*****
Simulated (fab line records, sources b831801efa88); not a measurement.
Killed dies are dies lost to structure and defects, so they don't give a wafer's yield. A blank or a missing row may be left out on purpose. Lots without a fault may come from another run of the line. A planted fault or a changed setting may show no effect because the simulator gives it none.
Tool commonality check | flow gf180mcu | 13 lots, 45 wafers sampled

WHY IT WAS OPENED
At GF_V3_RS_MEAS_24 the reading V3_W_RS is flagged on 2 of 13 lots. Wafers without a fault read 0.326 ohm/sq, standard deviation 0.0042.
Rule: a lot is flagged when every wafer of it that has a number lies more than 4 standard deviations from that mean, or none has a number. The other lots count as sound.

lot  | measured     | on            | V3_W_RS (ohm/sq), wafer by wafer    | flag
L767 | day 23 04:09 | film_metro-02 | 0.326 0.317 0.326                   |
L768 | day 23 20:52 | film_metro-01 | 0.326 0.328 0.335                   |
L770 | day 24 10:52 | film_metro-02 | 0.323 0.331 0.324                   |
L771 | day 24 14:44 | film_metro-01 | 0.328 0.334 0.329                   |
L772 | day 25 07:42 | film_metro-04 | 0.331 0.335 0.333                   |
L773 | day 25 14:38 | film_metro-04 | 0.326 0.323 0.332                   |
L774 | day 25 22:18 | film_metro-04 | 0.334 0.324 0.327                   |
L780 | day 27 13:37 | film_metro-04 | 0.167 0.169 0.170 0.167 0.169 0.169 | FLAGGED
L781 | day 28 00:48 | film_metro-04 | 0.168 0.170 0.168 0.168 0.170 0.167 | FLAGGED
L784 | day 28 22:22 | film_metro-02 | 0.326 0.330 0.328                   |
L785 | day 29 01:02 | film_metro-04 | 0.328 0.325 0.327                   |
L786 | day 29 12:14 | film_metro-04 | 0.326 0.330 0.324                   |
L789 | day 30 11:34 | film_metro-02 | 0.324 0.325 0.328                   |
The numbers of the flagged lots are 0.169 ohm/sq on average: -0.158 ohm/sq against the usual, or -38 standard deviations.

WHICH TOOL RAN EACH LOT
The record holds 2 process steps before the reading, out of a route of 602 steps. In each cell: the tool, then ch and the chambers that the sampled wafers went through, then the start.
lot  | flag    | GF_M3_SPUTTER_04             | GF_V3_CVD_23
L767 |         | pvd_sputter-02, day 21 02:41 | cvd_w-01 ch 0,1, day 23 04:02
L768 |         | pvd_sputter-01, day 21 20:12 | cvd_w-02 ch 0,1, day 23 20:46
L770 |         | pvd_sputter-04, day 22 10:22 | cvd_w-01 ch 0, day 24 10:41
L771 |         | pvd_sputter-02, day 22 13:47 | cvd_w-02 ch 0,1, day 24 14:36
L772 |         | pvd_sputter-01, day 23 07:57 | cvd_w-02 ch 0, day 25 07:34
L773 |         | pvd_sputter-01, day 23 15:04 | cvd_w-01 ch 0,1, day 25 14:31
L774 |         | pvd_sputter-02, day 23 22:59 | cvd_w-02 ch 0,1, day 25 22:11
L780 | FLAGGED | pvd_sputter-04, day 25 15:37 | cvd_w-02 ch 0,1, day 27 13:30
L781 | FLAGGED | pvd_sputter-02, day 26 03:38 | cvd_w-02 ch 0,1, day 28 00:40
*****

Whatever else the listing above holds, retype exactly only the lines from the one containing "L773 | day 25" to the one containing "L785 | day 29", both ends kept.

L773 | day 25 14:38 | film_metro-04 | 0.326 0.323 0.332                   |
L774 | day 25 22:18 | film_metro-04 | 0.334 0.324 0.327                   |
L780 | day 27 13:37 | film_metro-04 | 0.167 0.169 0.170 0.167 0.169 0.169 | FLAGGED
L781 | day 28 00:48 | film_metro-04 | 0.168 0.170 0.168 0.168 0.170 0.167 | FLAGGED
L784 | day 28 22:22 | film_metro-02 | 0.326 0.330 0.328                   |
L785 | day 29 01:02 | film_metro-04 | 0.328 0.325 0.327                   |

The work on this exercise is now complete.